## DATA FOR REVIEW
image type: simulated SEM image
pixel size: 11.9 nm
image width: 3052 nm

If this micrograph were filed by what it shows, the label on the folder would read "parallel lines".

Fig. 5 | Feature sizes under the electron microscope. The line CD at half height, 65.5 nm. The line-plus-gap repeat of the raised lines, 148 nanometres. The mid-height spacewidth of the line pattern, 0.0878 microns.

## REQUIREMENT
Repeat word for word every line from the start of the entries to the line holding "If this micrograph", inclusive, and nothing else.

## TASK OUTPUT
image type: simulated SEM image
pixel size: 11.9 nm
image width: 3052 nm

If this micrograph were filed by what it shows, the label on the folder would read "parallel lines".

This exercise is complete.